_DATASET EXTRACT_
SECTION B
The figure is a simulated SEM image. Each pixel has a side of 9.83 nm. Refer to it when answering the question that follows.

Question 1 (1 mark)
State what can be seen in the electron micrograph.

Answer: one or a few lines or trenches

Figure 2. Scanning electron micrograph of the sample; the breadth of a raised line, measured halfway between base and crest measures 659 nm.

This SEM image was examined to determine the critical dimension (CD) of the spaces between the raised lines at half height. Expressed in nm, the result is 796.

_ASSIGNED TASK_
Could you print the material above once more, exactly as it stands?

_WRITTEN ANSWER_
SECTION B
The figure is a simulated SEM image. Each pixel has a side of 9.83 nm. Refer to it when answering the question that follows.

Question 1 (1 mark)
State what can be seen in the electron micrograph.

Answer: one or a few lines or trenches

Figure 2. Scanning electron micrograph of the sample; the breadth of a raised line, measured halfway between base and crest measures 659 nm.

This SEM image was examined to determine the critical dimension (CD) of the spaces between the raised lines at half height. Expressed in nm, the result is 796.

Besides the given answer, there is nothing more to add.